● **DATA RECORDS**:
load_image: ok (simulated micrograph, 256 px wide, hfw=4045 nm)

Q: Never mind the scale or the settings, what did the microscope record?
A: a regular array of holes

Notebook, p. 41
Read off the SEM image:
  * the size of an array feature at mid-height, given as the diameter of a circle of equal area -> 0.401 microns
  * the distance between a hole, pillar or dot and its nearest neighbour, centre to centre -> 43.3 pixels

● **BRIEF**: Full transcription, please: every entry, exactly as written.

● **PROBLEM SOLUTION**:
load_image: ok (simulated micrograph, 256 px wide, hfw=4045 nm)

Q: Never mind the scale or the settings, what did the microscope record?
A: a regular array of holes

Notebook, p. 41
Read off the SEM image:
  * the size of an array feature at mid-height, given as the diameter of a circle of equal area -> 0.401 microns
  * the distance between a hole, pillar or dot and its nearest neighbour, centre to centre -> 43.3 pixels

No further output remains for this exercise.